Stored data

━━━━━━━━━━━━━━━━

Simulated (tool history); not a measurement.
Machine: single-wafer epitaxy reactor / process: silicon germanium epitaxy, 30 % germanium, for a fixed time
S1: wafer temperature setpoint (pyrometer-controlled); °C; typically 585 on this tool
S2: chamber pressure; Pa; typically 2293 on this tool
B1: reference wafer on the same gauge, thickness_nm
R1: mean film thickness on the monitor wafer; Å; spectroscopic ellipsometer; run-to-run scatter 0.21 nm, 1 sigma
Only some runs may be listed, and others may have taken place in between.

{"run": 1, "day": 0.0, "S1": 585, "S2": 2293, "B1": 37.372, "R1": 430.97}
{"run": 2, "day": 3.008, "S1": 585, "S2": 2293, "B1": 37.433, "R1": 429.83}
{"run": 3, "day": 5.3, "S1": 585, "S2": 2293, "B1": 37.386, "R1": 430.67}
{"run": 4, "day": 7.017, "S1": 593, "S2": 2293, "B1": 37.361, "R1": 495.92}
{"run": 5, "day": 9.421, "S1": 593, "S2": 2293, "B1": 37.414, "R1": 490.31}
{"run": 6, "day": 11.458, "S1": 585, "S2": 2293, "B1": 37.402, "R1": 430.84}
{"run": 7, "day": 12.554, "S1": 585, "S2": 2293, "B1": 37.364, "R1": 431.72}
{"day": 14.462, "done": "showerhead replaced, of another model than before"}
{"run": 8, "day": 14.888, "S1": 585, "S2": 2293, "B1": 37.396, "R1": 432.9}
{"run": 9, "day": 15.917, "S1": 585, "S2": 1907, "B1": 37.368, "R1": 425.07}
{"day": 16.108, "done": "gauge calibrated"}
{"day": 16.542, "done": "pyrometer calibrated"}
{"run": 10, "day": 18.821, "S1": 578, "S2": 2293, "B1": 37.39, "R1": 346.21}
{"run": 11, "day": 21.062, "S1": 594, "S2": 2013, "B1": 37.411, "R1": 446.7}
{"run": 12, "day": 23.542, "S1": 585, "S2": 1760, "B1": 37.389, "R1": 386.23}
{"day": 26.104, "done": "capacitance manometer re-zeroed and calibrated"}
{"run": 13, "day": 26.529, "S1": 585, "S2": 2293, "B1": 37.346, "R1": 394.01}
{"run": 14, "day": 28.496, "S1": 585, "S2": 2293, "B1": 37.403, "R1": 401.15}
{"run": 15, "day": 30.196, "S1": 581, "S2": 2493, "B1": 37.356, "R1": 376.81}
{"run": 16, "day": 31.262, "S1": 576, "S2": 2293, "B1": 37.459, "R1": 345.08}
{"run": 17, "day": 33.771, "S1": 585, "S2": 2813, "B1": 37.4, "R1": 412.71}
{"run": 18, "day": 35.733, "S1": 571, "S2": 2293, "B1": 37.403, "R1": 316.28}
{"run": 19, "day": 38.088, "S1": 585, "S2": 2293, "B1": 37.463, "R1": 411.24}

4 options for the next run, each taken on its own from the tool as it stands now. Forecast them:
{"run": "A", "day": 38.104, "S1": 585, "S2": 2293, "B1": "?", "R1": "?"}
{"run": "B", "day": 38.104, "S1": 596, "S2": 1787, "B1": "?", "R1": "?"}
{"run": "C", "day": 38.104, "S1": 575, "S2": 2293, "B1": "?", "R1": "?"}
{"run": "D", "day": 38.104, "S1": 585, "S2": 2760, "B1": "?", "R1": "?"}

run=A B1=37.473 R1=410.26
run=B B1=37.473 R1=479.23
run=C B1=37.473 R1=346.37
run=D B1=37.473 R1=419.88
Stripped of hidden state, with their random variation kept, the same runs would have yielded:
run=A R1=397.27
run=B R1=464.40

━━━━━━━━━━━━━━━━

Brief
Reproduce only what lies between the start of the listing above and the end of the line containing "B1: reference wafer", keeping every line exact.

Response box
Simulated (tool history); not a measurement.
Machine: single-wafer epitaxy reactor / process: silicon germanium epitaxy, 30 % germanium, for a fixed time
S1: wafer temperature setpoint (pyrometer-controlled); °C; typically 585 on this tool
S2: chamber pressure; Pa; typically 2293 on this tool
B1: reference wafer on the same gauge, thickness_nm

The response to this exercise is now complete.